EXTRACTED DATA:
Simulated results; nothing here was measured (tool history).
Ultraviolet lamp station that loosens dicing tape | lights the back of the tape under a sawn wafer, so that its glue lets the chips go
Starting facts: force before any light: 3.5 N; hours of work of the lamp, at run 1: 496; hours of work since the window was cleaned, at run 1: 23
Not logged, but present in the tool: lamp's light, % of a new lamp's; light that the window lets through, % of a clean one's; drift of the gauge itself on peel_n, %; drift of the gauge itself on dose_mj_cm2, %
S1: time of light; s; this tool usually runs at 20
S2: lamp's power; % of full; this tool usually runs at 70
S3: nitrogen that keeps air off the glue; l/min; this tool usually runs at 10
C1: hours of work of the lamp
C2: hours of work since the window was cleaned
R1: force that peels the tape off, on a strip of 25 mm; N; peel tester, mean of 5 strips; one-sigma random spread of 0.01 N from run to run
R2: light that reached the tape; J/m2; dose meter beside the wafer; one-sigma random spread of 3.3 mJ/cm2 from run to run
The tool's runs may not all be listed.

TASK ITEM: The lines above should be printed again, exactly as they are.

SOLUTION:
Simulated results; nothing here was measured (tool history).
Ultraviolet lamp station that loosens dicing tape | lights the back of the tape under a sawn wafer, so that its glue lets the chips go
Starting facts: force before any light: 3.5 N; hours of work of the lamp, at run 1: 496; hours of work since the window was cleaned, at run 1: 23
Not logged, but present in the tool: lamp's light, % of a new lamp's; light that the window lets through, % of a clean one's; drift of the gauge itself on peel_n, %; drift of the gauge itself on dose_mj_cm2, %
S1: time of light; s; this tool usually runs at 20
S2: lamp's power; % of full; this tool usually runs at 70
S3: nitrogen that keeps air off the glue; l/min; this tool usually runs at 10
C1: hours of work of the lamp
C2: hours of work since the window was cleaned
R1: force that peels the tape off, on a strip of 25 mm; N; peel tester, mean of 5 strips; one-sigma random spread of 0.01 N from run to run
R2: light that reached the tape; J/m2; dose meter beside the wafer; one-sigma random spread of 3.3 mJ/cm2 from run to run
The tool's runs may not all be listed.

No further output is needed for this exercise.